──────────

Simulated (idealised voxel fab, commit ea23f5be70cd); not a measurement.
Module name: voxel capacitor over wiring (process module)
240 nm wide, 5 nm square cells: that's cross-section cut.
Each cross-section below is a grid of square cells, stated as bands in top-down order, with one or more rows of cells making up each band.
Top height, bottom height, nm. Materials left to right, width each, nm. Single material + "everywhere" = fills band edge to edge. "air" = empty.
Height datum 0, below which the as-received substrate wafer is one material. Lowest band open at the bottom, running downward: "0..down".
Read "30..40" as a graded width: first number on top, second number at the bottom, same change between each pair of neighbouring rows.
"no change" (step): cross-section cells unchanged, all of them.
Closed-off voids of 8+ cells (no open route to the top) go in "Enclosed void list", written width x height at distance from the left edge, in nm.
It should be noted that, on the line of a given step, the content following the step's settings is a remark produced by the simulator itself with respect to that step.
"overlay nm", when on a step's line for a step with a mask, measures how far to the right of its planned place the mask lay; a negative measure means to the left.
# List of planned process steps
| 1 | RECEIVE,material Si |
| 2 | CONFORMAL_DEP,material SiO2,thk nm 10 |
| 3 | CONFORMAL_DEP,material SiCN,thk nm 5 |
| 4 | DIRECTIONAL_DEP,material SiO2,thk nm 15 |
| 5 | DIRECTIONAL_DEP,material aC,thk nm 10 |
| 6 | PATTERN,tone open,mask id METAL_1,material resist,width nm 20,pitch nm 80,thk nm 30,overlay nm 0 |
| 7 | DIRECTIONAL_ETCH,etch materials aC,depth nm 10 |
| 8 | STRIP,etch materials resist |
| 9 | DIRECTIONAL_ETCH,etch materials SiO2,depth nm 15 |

──────────

§ **ASSIGNED TASK**: At the first line of the material above, start reproducing each line exactly, and end with the line that holds "Top height, bottom", adding nothing.

§ **WORKED SOLUTION**:
Simulated (idealised voxel fab, commit ea23f5be70cd); not a measurement.
Module name: voxel capacitor over wiring (process module)
240 nm wide, 5 nm square cells: that's cross-section cut.
Each cross-section below is a grid of square cells, stated as bands in top-down order, with one or more rows of cells making up each band.
Top height, bottom height, nm. Materials left to right, width each, nm. Single material + "everywhere" = fills band edge to edge. "air" = empty.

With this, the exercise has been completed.